SUPPLIED DATA
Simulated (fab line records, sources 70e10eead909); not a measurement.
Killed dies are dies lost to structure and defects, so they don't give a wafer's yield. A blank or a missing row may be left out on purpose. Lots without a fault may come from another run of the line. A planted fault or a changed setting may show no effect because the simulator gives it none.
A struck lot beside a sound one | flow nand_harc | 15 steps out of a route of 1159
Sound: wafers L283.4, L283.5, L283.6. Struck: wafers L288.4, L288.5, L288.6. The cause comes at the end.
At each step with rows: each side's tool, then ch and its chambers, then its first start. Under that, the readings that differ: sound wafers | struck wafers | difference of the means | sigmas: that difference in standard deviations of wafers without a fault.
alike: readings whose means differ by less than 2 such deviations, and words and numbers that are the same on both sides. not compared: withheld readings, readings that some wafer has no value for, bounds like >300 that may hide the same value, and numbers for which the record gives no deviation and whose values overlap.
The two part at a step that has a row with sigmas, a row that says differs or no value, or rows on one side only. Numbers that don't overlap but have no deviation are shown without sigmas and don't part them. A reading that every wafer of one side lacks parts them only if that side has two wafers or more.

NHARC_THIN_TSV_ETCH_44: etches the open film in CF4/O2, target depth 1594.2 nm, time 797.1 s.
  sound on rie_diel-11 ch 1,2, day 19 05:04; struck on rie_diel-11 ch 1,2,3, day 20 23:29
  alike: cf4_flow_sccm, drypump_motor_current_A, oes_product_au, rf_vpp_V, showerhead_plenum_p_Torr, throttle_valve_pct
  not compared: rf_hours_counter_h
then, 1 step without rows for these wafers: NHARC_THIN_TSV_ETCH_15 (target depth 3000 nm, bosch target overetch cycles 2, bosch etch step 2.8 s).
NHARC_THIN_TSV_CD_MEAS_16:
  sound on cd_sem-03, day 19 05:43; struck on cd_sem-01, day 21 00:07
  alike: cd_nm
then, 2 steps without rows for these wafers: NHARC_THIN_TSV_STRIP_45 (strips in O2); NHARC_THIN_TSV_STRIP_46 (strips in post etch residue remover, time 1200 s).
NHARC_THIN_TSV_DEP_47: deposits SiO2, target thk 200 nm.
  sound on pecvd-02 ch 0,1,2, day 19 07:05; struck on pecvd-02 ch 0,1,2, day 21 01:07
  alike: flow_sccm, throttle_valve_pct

ASSIGNED TASK
Your answer should be the exact lines above from the one with "then, 2 steps" through the one with "sound on pecvd-02", both included, and nothing besides.

YOUR RESPONSE
then, 2 steps without rows for these wafers: NHARC_THIN_TSV_STRIP_45 (strips in O2); NHARC_THIN_TSV_STRIP_46 (strips in post etch residue remover, time 1200 s).
NHARC_THIN_TSV_DEP_47: deposits SiO2, target thk 200 nm.
  sound on pecvd-02 ch 0,1,2, day 19 07:05; struck on pecvd-02 ch 0,1,2, day 21 01:07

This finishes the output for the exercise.